= = =

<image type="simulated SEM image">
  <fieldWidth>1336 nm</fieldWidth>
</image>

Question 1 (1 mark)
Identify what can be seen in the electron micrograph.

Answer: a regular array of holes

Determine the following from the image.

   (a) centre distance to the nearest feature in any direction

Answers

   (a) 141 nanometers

= = =

Return exactly the lines that run from the top of the listing above to the line containing "(a) centre distance", please, keeping both end lines and leaving out everything else.

# Reply
<image type="simulated SEM image">
  <fieldWidth>1336 nm</fieldWidth>
</image>

Question 1 (1 mark)
Identify what can be seen in the electron micrograph.

Answer: a regular array of holes

Determine the following from the image.

   (a) centre distance to the nearest feature in any direction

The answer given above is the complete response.